_WORK ITEM_.
Copy every record exactly. Nothing may be skipped.

----- DATA EXTRACT

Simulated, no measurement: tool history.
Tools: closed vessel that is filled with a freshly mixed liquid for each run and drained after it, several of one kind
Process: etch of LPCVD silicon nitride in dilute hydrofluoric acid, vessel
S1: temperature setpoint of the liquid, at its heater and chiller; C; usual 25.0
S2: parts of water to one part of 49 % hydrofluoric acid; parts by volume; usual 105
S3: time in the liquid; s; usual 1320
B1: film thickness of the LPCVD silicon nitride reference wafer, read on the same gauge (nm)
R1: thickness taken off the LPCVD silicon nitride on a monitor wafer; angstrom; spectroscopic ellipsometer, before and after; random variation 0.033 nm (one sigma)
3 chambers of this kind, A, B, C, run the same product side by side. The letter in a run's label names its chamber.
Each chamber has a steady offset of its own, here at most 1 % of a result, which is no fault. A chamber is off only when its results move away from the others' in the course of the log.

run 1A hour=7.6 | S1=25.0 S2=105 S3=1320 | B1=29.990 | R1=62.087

----------

_RESPONSE BOX_.
Simulated, no measurement: tool history.
Tools: closed vessel that is filled with a freshly mixed liquid for each run and drained after it, several of one kind
Process: etch of LPCVD silicon nitride in dilute hydrofluoric acid, vessel
S1: temperature setpoint of the liquid, at its heater and chiller; C; usual 25.0
S2: parts of water to one part of 49 % hydrofluoric acid; parts by volume; usual 105
S3: time in the liquid; s; usual 1320
B1: film thickness of the LPCVD silicon nitride reference wafer, read on the same gauge (nm)
R1: thickness taken off the LPCVD silicon nitride on a monitor wafer; angstrom; spectroscopic ellipsometer, before and after; random variation 0.033 nm (one sigma)
3 chambers of this kind, A, B, C, run the same product side by side. The letter in a run's label names its chamber.
Each chamber has a steady offset of its own, here at most 1 % of a result, which is no fault. A chamber is off only when its results move away from the others' in the course of the log.

run 1A hour=7.6 | S1=25.0 S2=105 S3=1320 | B1=29.990 | R1=62.087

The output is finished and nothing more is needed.